# # # # #

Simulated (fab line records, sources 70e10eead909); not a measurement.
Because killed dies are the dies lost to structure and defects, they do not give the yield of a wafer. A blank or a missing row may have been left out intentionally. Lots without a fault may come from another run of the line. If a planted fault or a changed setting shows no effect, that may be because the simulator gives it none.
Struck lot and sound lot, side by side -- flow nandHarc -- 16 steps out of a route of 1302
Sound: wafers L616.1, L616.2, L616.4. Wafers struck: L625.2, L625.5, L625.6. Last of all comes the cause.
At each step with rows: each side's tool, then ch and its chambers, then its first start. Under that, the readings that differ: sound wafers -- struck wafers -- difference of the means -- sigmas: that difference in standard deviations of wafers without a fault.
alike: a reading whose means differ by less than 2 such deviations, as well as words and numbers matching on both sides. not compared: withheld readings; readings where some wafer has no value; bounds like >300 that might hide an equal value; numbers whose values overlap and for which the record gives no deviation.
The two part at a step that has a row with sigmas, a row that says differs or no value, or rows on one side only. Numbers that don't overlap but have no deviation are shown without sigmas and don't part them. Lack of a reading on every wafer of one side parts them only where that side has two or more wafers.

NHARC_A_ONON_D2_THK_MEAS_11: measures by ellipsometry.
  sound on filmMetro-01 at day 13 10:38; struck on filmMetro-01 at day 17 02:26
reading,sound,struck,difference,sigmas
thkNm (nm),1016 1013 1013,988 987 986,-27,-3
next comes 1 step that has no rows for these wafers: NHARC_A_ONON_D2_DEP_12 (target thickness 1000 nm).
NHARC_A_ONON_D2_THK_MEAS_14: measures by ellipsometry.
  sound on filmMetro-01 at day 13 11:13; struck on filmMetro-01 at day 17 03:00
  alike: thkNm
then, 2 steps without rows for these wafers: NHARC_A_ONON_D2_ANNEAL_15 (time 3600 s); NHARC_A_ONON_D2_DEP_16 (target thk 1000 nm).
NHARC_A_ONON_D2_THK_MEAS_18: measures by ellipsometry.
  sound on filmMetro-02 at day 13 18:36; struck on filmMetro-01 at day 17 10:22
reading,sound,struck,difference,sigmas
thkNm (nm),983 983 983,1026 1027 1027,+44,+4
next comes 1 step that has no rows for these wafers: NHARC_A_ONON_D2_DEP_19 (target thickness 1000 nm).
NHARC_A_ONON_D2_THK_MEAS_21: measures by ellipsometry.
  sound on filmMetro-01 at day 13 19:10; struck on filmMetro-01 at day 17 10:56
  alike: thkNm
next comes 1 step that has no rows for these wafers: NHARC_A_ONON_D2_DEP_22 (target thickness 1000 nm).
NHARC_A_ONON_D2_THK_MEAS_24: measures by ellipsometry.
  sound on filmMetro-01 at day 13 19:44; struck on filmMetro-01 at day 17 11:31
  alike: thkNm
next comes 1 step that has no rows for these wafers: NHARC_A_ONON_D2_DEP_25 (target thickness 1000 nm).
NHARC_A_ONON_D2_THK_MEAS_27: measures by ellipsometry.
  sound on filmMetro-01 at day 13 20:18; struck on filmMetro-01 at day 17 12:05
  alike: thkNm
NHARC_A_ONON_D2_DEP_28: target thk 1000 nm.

# # # # #

Assignment –
From the first line of the records to the line containing "alike: a reading", inclusive, transcribe everything exactly and leave out the rest.

Task response –
Simulated (fab line records, sources 70e10eead909); not a measurement.
Because killed dies are the dies lost to structure and defects, they do not give the yield of a wafer. A blank or a missing row may have been left out intentionally. Lots without a fault may come from another run of the line. If a planted fault or a changed setting shows no effect, that may be because the simulator gives it none.
Struck lot and sound lot, side by side -- flow nandHarc -- 16 steps out of a route of 1302
Sound: wafers L616.1, L616.2, L616.4. Wafers struck: L625.2, L625.5, L625.6. Last of all comes the cause.
At each step with rows: each side's tool, then ch and its chambers, then its first start. Under that, the readings that differ: sound wafers -- struck wafers -- difference of the means -- sigmas: that difference in standard deviations of wafers without a fault.
alike: a reading whose means differ by less than 2 such deviations, as well as words and numbers matching on both sides. not compared: withheld readings; readings where some wafer has no value; bounds like >300 that might hide an equal value; numbers whose values overlap and for which the record gives no deviation.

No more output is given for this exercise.